--- Work instruction ---
Output the entire listing that follows verbatim.

____ Data shown

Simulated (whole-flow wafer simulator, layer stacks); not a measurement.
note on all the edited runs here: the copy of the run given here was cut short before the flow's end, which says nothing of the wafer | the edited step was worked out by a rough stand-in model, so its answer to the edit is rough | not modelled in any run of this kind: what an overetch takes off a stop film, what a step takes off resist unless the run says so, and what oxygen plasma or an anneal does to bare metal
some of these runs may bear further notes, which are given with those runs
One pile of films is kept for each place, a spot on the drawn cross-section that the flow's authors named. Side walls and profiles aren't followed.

________

--- Problem solution ---
Simulated (whole-flow wafer simulator, layer stacks); not a measurement.
note on all the edited runs here: the copy of the run given here was cut short before the flow's end, which says nothing of the wafer | the edited step was worked out by a rough stand-in model, so its answer to the edit is rough | not modelled in any run of this kind: what an overetch takes off a stop film, what a step takes off resist unless the run says so, and what oxygen plasma or an anneal does to bare metal
some of these runs may bear further notes, which are given with those runs
One pile of films is kept for each place, a spot on the drawn cross-section that the flow's authors named. Side walls and profiles aren't followed.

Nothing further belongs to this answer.